Work request
Each record should be set down again so that it matches the original exactly.

Data records
▼

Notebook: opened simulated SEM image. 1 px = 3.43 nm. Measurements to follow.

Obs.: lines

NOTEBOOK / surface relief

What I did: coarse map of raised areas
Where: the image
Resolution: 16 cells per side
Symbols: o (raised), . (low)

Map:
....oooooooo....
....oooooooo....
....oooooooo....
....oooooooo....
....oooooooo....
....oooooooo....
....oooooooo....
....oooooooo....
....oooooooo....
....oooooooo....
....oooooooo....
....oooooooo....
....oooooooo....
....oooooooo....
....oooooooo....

▲

Answer section
Notebook: opened simulated SEM image. 1 px = 3.43 nm. Measurements to follow.

Obs.: lines

NOTEBOOK / surface relief

What I did: coarse map of raised areas
Where: the image
Resolution: 16 cells per side
Symbols: o (raised), . (low)

Map:
....oooooooo....
....oooooooo....
....oooooooo....
....oooooooo....
....oooooooo....
....oooooooo....
....oooooooo....
....oooooooo....
....oooooooo....
....oooooooo....
....oooooooo....
....oooooooo....
....oooooooo....
....oooooooo....
....oooooooo....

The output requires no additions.